##### Data excerpts #####

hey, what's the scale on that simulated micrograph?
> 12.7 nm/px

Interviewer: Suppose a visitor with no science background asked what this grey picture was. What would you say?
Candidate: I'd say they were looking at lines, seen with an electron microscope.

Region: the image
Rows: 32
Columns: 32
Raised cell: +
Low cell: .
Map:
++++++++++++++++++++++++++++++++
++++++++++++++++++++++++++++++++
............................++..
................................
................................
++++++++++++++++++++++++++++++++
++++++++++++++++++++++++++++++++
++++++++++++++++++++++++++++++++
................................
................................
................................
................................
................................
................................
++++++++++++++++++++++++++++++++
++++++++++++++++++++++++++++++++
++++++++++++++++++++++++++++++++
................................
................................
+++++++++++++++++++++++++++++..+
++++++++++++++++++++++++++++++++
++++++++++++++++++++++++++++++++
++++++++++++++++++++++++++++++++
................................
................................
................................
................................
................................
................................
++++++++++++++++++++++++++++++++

#####

Exercise:
The entries shown above should be copied out word for word.

Exercise solution:
hey, what's the scale on that simulated micrograph?
> 12.7 nm/px

Interviewer: Suppose a visitor with no science background asked what this grey picture was. What would you say?
Candidate: I'd say they were looking at lines, seen with an electron microscope.

Region: the image
Rows: 32
Columns: 32
Raised cell: +
Low cell: .
Map:
++++++++++++++++++++++++++++++++
++++++++++++++++++++++++++++++++
............................++..
................................
................................
++++++++++++++++++++++++++++++++
++++++++++++++++++++++++++++++++
++++++++++++++++++++++++++++++++
................................
................................
................................
................................
................................
................................
++++++++++++++++++++++++++++++++
++++++++++++++++++++++++++++++++
++++++++++++++++++++++++++++++++
................................
................................
+++++++++++++++++++++++++++++..+
++++++++++++++++++++++++++++++++
++++++++++++++++++++++++++++++++
++++++++++++++++++++++++++++++++
................................
................................
................................
................................
................................
................................
++++++++++++++++++++++++++++++++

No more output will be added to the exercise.